* **LISTED RECORDS**:
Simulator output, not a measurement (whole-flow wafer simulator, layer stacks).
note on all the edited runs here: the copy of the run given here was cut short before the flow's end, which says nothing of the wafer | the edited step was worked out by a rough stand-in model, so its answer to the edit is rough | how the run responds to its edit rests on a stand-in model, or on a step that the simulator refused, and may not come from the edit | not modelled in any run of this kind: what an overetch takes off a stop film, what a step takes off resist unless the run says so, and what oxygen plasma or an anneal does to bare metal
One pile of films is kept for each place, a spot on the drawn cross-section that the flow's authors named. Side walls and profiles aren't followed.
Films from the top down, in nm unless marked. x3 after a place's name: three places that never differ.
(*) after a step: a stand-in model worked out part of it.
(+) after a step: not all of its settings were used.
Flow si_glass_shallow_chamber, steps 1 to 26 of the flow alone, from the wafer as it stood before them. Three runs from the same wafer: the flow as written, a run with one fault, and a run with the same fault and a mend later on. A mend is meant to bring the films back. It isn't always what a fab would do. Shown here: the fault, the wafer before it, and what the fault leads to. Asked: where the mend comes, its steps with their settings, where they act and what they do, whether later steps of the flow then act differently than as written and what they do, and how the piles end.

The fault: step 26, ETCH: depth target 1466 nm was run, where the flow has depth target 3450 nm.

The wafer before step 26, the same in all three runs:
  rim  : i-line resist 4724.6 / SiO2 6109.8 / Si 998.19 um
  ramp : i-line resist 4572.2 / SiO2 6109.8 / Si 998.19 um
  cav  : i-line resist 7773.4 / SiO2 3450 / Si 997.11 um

* **WORK INSTRUCTION**:
Repeat all of the entries exactly.

* **EXERCISE ANSWER**:
Simulator output, not a measurement (whole-flow wafer simulator, layer stacks).
note on all the edited runs here: the copy of the run given here was cut short before the flow's end, which says nothing of the wafer | the edited step was worked out by a rough stand-in model, so its answer to the edit is rough | how the run responds to its edit rests on a stand-in model, or on a step that the simulator refused, and may not come from the edit | not modelled in any run of this kind: what an overetch takes off a stop film, what a step takes off resist unless the run says so, and what oxygen plasma or an anneal does to bare metal
One pile of films is kept for each place, a spot on the drawn cross-section that the flow's authors named. Side walls and profiles aren't followed.
Films from the top down, in nm unless marked. x3 after a place's name: three places that never differ.
(*) after a step: a stand-in model worked out part of it.
(+) after a step: not all of its settings were used.
Flow si_glass_shallow_chamber, steps 1 to 26 of the flow alone, from the wafer as it stood before them. Three runs from the same wafer: the flow as written, a run with one fault, and a run with the same fault and a mend later on. A mend is meant to bring the films back. It isn't always what a fab would do. Shown here: the fault, the wafer before it, and what the fault leads to. Asked: where the mend comes, its steps with their settings, where they act and what they do, whether later steps of the flow then act differently than as written and what they do, and how the piles end.

The fault: step 26, ETCH: depth target 1466 nm was run, where the flow has depth target 3450 nm.

The wafer before step 26, the same in all three runs:
  rim  : i-line resist 4724.6 / SiO2 6109.8 / Si 998.19 um
  ramp : i-line resist 4572.2 / SiO2 6109.8 / Si 998.19 um
  cav  : i-line resist 7773.4 / SiO2 3450 / Si 997.11 um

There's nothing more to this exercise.